### [Exercise]
Begin with the first line of the entries below. Copy each line exactly, stopping after the one that contains "Your team's answer: lines".

### [Recorded data]
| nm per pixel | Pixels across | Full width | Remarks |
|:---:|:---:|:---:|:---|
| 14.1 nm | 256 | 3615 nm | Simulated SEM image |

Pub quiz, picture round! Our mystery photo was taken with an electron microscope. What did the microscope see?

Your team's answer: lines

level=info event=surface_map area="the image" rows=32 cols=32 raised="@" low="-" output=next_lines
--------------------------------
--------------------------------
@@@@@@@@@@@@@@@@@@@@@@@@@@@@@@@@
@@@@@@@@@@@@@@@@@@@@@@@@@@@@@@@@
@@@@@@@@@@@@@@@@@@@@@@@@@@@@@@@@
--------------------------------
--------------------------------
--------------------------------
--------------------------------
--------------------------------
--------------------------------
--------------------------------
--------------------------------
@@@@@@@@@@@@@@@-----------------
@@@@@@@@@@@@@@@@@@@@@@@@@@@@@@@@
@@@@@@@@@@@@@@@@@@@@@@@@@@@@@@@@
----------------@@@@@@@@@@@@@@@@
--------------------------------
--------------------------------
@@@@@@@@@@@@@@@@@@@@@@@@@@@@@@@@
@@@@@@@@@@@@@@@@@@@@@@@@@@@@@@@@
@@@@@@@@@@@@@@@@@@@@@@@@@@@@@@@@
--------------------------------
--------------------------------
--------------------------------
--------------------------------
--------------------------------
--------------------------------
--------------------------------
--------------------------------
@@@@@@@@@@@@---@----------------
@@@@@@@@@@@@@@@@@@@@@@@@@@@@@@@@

### [Exercise output]
| nm per pixel | Pixels across | Full width | Remarks |
|:---:|:---:|:---:|:---|
| 14.1 nm | 256 | 3615 nm | Simulated SEM image |

Pub quiz, picture round! Our mystery photo was taken with an electron microscope. What did the microscope see?

Your team's answer: lines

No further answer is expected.